A word-for-word repetition of all the entries is needed.

-------

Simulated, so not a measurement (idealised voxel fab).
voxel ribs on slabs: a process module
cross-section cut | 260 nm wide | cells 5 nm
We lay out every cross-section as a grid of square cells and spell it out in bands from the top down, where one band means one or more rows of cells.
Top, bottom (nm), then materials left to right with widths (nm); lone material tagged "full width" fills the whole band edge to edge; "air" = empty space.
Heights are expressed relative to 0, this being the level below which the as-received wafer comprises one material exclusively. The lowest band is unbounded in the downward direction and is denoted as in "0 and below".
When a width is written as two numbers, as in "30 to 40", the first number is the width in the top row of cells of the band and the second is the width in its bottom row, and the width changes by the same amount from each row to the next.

-------

Task response.
Simulated, so not a measurement (idealised voxel fab).
voxel ribs on slabs: a process module
cross-section cut | 260 nm wide | cells 5 nm
We lay out every cross-section as a grid of square cells and spell it out in bands from the top down, where one band means one or more rows of cells.
Top, bottom (nm), then materials left to right with widths (nm); lone material tagged "full width" fills the whole band edge to edge; "air" = empty space.
Heights are expressed relative to 0, this being the level below which the as-received wafer comprises one material exclusively. The lowest band is unbounded in the downward direction and is denoted as in "0 and below".
When a width is written as two numbers, as in "30 to 40", the first number is the width in the top row of cells of the band and the second is the width in its bottom row, and the width changes by the same amount from each row to the next.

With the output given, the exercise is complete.